Segment Start: Data to examine

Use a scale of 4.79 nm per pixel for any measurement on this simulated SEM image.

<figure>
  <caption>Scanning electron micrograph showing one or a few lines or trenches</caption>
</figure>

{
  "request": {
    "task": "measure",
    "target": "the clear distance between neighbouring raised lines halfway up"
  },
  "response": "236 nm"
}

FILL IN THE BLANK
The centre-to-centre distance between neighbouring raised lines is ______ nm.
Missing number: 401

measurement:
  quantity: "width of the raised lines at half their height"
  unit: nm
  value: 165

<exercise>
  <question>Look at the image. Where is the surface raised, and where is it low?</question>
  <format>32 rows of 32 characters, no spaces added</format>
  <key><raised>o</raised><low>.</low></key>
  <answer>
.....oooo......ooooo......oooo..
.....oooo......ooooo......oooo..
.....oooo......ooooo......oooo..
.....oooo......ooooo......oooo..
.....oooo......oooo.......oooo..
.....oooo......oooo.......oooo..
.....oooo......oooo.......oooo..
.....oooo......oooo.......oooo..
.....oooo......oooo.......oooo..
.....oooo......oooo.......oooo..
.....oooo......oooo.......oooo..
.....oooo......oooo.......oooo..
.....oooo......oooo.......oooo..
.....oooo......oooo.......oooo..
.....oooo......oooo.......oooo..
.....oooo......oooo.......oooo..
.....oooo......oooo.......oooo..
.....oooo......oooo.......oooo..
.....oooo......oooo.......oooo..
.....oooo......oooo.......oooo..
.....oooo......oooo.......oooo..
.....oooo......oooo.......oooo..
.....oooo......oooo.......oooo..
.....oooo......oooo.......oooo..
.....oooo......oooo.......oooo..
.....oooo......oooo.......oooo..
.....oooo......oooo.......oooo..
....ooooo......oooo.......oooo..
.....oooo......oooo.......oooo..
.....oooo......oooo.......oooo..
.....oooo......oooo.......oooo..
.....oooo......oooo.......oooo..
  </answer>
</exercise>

Segment End: Data to examine

Work task
Each line from the start of the listing above through the line containing "The centre-to-centre distance" must be reproduced exactly. Leave out the rest.

Written response
Use a scale of 4.79 nm per pixel for any measurement on this simulated SEM image.

<figure>
  <caption>Scanning electron micrograph showing one or a few lines or trenches</caption>
</figure>

{
  "request": {
    "task": "measure",
    "target": "the clear distance between neighbouring raised lines halfway up"
  },
  "response": "236 nm"
}

FILL IN THE BLANK
The centre-to-centre distance between neighbouring raised lines is ______ nm.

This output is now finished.